Assignment:
Take the listing below and print exactly the lines starting at the line containing "[NS STACK GROWTH]" and ending at the line containing "17 | SOFTBAKE | EUV resist, 110 C, 60 s", both ends included, and no others.

Dataset content:
+--

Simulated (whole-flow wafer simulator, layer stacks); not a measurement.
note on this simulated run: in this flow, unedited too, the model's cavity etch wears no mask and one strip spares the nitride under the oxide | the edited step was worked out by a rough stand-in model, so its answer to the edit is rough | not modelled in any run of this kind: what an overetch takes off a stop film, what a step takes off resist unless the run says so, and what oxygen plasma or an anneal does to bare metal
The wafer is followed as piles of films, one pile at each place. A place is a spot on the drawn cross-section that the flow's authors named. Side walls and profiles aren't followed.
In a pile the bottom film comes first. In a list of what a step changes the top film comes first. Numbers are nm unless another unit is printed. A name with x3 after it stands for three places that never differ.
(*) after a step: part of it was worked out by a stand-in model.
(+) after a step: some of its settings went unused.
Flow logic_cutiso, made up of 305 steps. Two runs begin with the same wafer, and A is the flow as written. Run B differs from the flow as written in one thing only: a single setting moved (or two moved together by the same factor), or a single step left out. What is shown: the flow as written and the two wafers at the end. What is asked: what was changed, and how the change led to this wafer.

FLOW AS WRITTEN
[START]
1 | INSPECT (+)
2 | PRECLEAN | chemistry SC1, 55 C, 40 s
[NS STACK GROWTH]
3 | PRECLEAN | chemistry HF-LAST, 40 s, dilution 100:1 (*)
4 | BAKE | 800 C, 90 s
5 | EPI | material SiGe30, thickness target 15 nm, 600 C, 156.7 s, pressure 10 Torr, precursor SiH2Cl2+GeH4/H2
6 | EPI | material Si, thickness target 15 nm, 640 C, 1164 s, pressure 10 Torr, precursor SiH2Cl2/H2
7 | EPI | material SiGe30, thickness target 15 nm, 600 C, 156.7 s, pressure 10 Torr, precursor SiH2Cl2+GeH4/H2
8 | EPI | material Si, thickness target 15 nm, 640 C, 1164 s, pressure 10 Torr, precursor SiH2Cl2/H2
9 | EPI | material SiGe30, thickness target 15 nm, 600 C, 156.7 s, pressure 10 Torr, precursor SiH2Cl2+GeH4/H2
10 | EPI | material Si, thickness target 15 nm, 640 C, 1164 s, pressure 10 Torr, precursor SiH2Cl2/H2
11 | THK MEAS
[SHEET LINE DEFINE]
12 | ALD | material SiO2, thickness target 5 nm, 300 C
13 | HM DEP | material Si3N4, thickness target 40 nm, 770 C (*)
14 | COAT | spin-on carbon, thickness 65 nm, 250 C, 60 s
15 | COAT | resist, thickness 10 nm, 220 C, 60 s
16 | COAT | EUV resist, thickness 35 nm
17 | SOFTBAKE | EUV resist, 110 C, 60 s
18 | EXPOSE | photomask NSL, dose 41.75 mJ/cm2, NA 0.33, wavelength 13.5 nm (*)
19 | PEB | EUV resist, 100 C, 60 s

+--

Exercise response:
[NS STACK GROWTH]
3 | PRECLEAN | chemistry HF-LAST, 40 s, dilution 100:1 (*)
4 | BAKE | 800 C, 90 s
5 | EPI | material SiGe30, thickness target 15 nm, 600 C, 156.7 s, pressure 10 Torr, precursor SiH2Cl2+GeH4/H2
6 | EPI | material Si, thickness target 15 nm, 640 C, 1164 s, pressure 10 Torr, precursor SiH2Cl2/H2
7 | EPI | material SiGe30, thickness target 15 nm, 600 C, 156.7 s, pressure 10 Torr, precursor SiH2Cl2+GeH4/H2
8 | EPI | material Si, thickness target 15 nm, 640 C, 1164 s, pressure 10 Torr, precursor SiH2Cl2/H2
9 | EPI | material SiGe30, thickness target 15 nm, 600 C, 156.7 s, pressure 10 Torr, precursor SiH2Cl2+GeH4/H2
10 | EPI | material Si, thickness target 15 nm, 640 C, 1164 s, pressure 10 Torr, precursor SiH2Cl2/H2
11 | THK MEAS
[SHEET LINE DEFINE]
12 | ALD | material SiO2, thickness target 5 nm, 300 C
13 | HM DEP | material Si3N4, thickness target 40 nm, 770 C (*)
14 | COAT | spin-on carbon, thickness 65 nm, 250 C, 60 s
15 | COAT | resist, thickness 10 nm, 220 C, 60 s
16 | COAT | EUV resist, thickness 35 nm
17 | SOFTBAKE | EUV resist, 110 C, 60 s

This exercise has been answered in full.